START Entries supplied

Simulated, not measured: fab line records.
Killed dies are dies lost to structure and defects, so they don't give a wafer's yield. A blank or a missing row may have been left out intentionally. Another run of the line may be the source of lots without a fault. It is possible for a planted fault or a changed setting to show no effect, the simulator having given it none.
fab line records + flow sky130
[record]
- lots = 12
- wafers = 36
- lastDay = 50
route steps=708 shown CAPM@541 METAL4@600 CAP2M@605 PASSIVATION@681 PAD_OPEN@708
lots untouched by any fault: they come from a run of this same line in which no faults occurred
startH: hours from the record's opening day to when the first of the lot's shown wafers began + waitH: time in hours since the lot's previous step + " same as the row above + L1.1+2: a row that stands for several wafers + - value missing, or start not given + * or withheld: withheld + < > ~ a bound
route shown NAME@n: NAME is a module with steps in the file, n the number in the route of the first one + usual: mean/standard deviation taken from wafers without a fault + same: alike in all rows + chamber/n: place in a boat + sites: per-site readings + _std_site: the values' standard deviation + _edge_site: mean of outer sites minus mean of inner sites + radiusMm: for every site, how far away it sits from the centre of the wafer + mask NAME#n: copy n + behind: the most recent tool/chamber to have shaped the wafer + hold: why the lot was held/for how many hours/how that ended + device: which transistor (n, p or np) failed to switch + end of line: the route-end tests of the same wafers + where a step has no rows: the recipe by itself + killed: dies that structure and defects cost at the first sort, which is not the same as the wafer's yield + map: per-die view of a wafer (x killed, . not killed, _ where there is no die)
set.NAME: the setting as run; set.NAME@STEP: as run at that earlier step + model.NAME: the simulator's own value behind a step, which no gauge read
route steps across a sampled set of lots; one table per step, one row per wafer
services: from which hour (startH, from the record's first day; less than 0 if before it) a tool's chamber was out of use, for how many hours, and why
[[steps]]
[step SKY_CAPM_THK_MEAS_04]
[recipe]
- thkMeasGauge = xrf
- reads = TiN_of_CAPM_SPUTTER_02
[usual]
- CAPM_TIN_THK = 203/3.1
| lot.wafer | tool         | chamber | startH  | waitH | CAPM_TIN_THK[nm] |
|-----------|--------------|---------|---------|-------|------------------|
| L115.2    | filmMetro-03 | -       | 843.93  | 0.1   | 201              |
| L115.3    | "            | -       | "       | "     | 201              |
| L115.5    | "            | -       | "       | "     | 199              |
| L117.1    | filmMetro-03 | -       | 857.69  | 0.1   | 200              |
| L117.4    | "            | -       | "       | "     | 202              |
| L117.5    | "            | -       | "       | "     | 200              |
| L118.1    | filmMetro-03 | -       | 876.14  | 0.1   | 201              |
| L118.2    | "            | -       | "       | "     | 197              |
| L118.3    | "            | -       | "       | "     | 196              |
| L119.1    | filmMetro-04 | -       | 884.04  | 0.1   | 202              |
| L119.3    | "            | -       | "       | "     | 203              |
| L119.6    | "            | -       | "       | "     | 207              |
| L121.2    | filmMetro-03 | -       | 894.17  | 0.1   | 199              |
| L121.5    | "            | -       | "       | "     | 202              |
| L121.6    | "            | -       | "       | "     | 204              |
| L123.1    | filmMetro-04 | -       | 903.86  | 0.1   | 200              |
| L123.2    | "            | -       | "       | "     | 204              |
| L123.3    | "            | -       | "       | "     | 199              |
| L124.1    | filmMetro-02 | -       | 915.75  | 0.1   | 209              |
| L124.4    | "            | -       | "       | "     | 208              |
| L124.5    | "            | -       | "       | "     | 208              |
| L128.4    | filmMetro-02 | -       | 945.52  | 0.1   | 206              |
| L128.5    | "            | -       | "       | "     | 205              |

END Entries supplied

→ **Activity**
Above this instruction are the records; retype exactly the lines from the one containing "- lots = 12" up to and including the one containing "lots untouched by".

→ **Written solution**
- lots = 12
- wafers = 36
- lastDay = 50
route steps=708 shown CAPM@541 METAL4@600 CAP2M@605 PASSIVATION@681 PAD_OPEN@708
lots untouched by any fault: they come from a run of this same line in which no faults occurred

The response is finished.